Work request:
Make an exact copy of the entries below.

Recorded data:
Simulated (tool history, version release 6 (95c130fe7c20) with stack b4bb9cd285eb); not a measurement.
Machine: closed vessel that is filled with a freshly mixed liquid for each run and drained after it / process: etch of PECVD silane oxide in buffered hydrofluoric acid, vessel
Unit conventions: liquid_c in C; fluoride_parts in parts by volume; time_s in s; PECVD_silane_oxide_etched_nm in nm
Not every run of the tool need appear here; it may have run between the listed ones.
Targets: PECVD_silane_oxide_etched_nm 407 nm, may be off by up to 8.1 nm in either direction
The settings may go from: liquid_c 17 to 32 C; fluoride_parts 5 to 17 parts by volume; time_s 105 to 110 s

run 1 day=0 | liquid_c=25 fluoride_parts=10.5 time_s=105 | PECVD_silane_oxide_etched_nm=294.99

Task solution:
Simulated (tool history, version release 6 (95c130fe7c20) with stack b4bb9cd285eb); not a measurement.
Machine: closed vessel that is filled with a freshly mixed liquid for each run and drained after it / process: etch of PECVD silane oxide in buffered hydrofluoric acid, vessel
Unit conventions: liquid_c in C; fluoride_parts in parts by volume; time_s in s; PECVD_silane_oxide_etched_nm in nm
Not every run of the tool need appear here; it may have run between the listed ones.
Targets: PECVD_silane_oxide_etched_nm 407 nm, may be off by up to 8.1 nm in either direction
The settings may go from: liquid_c 17 to 32 C; fluoride_parts 5 to 17 parts by volume; time_s 105 to 110 s

run 1 day=0 | liquid_c=25 fluoride_parts=10.5 time_s=105 | PECVD_silane_oxide_etched_nm=294.99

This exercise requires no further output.